Provided data.
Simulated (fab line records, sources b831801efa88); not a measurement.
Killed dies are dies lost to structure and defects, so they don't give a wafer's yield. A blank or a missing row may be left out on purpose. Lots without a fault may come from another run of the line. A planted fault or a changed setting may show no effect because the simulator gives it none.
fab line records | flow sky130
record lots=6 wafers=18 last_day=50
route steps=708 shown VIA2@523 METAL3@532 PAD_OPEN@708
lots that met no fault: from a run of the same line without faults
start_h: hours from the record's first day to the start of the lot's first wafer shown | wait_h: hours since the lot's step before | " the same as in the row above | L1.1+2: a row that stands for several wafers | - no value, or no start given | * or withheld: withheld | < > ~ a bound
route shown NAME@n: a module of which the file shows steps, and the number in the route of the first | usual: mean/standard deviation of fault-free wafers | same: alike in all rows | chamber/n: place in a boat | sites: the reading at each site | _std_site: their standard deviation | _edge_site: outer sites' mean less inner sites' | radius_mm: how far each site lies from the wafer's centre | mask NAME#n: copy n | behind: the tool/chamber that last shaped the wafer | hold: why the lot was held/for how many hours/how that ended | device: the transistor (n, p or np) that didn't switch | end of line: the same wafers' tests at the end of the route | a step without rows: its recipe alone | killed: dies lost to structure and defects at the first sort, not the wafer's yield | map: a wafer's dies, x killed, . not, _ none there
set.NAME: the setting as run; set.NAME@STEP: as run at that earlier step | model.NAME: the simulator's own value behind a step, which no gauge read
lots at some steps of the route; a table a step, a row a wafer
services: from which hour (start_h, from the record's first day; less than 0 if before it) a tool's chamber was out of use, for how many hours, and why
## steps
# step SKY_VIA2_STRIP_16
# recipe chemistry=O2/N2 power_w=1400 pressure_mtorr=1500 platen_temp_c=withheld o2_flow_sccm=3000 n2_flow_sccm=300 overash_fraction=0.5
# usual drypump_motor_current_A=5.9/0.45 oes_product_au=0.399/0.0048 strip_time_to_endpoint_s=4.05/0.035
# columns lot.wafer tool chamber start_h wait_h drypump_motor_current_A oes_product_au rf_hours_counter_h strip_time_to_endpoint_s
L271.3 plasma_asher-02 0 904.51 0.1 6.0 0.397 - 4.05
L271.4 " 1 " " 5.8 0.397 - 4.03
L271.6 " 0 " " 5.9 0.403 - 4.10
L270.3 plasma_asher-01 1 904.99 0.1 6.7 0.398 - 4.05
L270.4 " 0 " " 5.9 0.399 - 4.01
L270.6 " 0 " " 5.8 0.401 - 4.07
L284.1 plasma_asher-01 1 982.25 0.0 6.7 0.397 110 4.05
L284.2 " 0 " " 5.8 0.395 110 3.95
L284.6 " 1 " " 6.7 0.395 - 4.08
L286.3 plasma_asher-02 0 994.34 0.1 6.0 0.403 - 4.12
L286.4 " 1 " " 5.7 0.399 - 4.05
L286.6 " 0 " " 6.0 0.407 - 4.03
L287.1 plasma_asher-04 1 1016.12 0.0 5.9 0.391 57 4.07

Assigned task.
Lines after the one containing "record lots=6 wafers=18 last_day=50" are not part of the task. Output the entries exactly from their first line through that one.

Answer space.
Simulated (fab line records, sources b831801efa88); not a measurement.
Killed dies are dies lost to structure and defects, so they don't give a wafer's yield. A blank or a missing row may be left out on purpose. Lots without a fault may come from another run of the line. A planted fault or a changed setting may show no effect because the simulator gives it none.
fab line records | flow sky130
record lots=6 wafers=18 last_day=50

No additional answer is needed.